With both ends included, transcribe exactly the records below from their first line to the line that contains "Process: reads one".

- Opening Delimiter -
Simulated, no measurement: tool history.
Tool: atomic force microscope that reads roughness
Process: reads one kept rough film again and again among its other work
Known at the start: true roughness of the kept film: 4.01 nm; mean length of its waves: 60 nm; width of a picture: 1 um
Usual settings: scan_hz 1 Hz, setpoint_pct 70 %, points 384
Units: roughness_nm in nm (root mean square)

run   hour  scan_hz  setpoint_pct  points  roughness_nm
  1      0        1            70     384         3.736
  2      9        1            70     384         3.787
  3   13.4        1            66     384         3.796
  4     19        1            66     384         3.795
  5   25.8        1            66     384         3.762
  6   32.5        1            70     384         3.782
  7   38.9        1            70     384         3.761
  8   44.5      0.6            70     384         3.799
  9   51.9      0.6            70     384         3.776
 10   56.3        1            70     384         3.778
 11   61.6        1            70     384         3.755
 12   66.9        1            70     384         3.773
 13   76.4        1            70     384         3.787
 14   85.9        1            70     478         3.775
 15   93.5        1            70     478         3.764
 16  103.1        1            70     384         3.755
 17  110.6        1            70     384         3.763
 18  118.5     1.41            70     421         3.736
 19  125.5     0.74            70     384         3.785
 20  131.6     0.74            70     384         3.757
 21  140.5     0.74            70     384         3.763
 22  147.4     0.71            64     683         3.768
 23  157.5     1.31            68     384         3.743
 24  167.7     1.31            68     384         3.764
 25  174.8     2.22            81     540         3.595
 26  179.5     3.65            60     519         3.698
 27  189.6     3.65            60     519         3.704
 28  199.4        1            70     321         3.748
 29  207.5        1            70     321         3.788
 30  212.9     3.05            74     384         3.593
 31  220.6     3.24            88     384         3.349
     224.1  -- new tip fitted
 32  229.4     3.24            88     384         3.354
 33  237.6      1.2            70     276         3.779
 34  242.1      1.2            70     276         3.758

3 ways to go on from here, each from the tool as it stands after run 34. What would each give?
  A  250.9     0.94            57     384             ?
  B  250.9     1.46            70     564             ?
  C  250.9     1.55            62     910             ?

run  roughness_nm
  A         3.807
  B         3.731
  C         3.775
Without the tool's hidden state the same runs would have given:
- Closing Delimiter -

**RESPONSE**
Simulated, no measurement: tool history.
Tool: atomic force microscope that reads roughness
Process: reads one kept rough film again and again among its other work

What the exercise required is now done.